→ DATA EXCERPTS
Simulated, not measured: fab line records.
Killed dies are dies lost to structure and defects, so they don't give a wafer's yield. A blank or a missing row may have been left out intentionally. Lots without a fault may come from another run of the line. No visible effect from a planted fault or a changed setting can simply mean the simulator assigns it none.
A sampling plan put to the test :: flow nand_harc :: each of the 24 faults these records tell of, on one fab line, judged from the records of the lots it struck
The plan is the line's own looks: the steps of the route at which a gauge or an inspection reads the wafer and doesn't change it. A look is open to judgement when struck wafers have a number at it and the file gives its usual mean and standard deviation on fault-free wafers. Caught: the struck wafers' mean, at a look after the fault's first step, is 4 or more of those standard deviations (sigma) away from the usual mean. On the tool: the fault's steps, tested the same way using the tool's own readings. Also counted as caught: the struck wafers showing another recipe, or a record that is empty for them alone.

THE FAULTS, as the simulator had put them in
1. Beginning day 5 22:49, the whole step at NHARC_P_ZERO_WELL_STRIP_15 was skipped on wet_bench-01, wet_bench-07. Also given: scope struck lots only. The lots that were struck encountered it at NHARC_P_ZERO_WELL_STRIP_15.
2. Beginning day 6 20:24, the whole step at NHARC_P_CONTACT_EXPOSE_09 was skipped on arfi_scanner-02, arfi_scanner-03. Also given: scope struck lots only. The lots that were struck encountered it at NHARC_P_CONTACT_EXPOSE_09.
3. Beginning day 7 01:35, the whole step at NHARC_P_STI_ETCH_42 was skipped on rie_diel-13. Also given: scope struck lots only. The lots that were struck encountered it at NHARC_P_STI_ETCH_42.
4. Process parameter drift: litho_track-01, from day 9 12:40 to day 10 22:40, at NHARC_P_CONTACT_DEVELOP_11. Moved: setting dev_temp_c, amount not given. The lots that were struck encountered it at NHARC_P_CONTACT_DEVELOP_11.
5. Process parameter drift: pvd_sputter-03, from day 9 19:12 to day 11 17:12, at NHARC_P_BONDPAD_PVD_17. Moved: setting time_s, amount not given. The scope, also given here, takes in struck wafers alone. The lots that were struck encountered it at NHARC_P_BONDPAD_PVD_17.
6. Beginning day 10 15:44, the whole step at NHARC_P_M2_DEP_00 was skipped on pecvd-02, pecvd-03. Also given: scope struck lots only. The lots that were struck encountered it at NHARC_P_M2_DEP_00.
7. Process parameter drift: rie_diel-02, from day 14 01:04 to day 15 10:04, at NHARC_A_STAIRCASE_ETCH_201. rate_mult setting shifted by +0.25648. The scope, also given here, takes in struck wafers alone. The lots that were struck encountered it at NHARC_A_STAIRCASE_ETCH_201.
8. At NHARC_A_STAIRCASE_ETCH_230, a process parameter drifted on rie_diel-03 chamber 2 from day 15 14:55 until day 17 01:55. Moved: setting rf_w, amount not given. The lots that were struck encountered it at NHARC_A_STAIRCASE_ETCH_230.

→ REQUIREMENT
From the first line of the data above to the line containing "Killed dies are", repeat everything exactly and add nothing.

→ WRITTEN RESPONSE
Simulated, not measured: fab line records.
Killed dies are dies lost to structure and defects, so they don't give a wafer's yield. A blank or a missing row may have been left out intentionally. Lots without a fault may come from another run of the line. No visible effect from a planted fault or a changed setting can simply mean the simulator assigns it none.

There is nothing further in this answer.